━━━
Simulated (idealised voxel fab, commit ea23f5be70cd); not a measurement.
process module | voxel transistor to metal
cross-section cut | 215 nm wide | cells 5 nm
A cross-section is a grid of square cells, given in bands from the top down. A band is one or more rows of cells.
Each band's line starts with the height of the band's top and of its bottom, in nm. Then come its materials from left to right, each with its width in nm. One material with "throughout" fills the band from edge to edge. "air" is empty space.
━━━

Would you restate each line of the material above word for word?

● WRITTEN SOLUTION:
Simulated (idealised voxel fab, commit ea23f5be70cd); not a measurement.
process module | voxel transistor to metal
cross-section cut | 215 nm wide | cells 5 nm
A cross-section is a grid of square cells, given in bands from the top down. A band is one or more rows of cells.
Each band's line starts with the height of the band's top and of its bottom, in nm. Then come its materials from left to right, each with its width in nm. One material with "throughout" fills the band from edge to edge. "air" is empty space.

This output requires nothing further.